Could you copy, exactly as written, every line from the first line of the records through the one containing "1. THE PROBLEM"?

● **Material shown**
● ● ● ● ●

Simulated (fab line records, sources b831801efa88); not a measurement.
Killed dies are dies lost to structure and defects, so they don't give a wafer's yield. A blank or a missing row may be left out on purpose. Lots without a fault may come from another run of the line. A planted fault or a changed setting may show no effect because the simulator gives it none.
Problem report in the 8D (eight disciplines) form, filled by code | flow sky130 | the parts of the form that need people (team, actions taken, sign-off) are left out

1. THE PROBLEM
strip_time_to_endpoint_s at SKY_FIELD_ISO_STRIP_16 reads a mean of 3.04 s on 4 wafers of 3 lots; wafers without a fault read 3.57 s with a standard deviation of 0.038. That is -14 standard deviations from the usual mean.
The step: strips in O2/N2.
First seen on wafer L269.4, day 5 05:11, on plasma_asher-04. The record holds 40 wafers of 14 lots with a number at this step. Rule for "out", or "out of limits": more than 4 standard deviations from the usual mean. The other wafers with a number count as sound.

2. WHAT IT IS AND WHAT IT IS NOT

● ● ● ● ●

● **Reply**
Simulated (fab line records, sources b831801efa88); not a measurement.
Killed dies are dies lost to structure and defects, so they don't give a wafer's yield. A blank or a missing row may be left out on purpose. Lots without a fault may come from another run of the line. A planted fault or a changed setting may show no effect because the simulator gives it none.
Problem report in the 8D (eight disciplines) form, filled by code | flow sky130 | the parts of the form that need people (team, actions taken, sign-off) are left out

1. THE PROBLEM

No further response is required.